One part of the entries below is wanted: the lines from the one containing "lots that met" through the one containing "start-h: hours from". Write those out exactly and nothing else.

==*==

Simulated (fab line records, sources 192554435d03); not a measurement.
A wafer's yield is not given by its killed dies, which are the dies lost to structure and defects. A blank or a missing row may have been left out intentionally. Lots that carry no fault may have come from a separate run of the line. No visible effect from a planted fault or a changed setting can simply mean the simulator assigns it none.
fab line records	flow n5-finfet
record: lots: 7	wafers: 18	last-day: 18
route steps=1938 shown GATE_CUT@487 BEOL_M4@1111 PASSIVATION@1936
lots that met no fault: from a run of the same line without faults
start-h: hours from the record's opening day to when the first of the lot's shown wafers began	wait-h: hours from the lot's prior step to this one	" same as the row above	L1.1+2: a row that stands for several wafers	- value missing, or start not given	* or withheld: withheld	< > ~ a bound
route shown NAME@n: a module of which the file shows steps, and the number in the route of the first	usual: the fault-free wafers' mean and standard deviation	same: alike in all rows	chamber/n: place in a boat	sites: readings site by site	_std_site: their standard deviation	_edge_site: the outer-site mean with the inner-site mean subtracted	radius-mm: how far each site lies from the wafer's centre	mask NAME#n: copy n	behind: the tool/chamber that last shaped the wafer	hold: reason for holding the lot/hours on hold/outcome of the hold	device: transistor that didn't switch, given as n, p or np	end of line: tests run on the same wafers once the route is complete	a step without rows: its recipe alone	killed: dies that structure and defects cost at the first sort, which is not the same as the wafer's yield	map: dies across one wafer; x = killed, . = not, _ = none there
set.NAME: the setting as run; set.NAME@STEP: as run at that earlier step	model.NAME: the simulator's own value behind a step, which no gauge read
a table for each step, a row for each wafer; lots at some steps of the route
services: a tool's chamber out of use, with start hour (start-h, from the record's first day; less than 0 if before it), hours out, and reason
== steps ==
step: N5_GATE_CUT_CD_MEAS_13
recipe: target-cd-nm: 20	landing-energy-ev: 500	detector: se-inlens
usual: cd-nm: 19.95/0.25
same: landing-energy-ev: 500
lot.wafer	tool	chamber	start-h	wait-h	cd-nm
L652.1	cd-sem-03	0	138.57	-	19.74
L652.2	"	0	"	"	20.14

==*==

** RESULT **
lots that met no fault: from a run of the same line without faults
start-h: hours from the record's opening day to when the first of the lot's shown wafers began	wait-h: hours from the lot's prior step to this one	" same as the row above	L1.1+2: a row that stands for several wafers	- value missing, or start not given	* or withheld: withheld	< > ~ a bound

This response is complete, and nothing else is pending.